» **WORK TASK**: Below are the records; output them exactly from the first line through the line with "- lastDay: 24", stopping there.

--- START ---
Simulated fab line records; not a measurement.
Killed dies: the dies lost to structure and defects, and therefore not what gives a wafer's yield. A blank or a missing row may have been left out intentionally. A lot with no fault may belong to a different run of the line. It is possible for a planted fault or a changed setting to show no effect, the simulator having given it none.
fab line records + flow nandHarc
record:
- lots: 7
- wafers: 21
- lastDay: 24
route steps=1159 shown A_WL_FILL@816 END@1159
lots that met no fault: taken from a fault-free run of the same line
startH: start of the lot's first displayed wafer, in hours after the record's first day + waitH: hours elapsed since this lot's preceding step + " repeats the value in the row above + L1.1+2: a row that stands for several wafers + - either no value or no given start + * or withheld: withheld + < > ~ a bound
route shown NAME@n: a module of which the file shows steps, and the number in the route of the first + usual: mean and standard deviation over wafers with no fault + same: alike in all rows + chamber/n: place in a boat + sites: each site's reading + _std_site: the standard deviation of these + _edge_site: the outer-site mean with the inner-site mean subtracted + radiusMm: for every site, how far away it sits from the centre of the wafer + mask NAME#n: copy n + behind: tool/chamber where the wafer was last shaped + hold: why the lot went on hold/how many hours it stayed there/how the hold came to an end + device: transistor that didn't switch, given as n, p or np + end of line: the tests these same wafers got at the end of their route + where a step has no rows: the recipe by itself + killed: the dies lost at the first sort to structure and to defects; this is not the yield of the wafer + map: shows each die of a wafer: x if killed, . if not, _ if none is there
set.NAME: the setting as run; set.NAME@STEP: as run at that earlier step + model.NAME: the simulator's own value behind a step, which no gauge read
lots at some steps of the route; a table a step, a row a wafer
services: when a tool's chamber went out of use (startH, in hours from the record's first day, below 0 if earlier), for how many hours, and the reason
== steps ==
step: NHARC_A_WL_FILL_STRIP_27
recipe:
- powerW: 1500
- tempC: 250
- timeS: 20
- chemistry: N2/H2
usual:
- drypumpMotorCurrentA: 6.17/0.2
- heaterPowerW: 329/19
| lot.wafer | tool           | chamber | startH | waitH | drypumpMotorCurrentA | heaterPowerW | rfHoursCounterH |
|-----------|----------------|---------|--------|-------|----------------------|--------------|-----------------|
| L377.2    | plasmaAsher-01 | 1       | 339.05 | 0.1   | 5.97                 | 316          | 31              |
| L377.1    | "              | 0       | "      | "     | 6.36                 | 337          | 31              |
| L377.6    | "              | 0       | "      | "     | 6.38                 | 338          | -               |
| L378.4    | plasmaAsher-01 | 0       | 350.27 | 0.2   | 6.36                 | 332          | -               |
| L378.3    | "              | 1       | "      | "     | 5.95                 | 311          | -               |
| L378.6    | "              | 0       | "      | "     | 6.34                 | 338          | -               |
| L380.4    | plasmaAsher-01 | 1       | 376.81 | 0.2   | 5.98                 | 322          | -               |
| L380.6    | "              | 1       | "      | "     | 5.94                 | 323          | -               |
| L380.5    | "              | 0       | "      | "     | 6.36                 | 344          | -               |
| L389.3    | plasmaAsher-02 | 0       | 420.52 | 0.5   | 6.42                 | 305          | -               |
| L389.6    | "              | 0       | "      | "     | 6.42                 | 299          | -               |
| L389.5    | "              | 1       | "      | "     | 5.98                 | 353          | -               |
--- END ---

» **WORKED SOLUTION**:
Simulated fab line records; not a measurement.
Killed dies: the dies lost to structure and defects, and therefore not what gives a wafer's yield. A blank or a missing row may have been left out intentionally. A lot with no fault may belong to a different run of the line. It is possible for a planted fault or a changed setting to show no effect, the simulator having given it none.
fab line records + flow nandHarc
record:
- lots: 7
- wafers: 21
- lastDay: 24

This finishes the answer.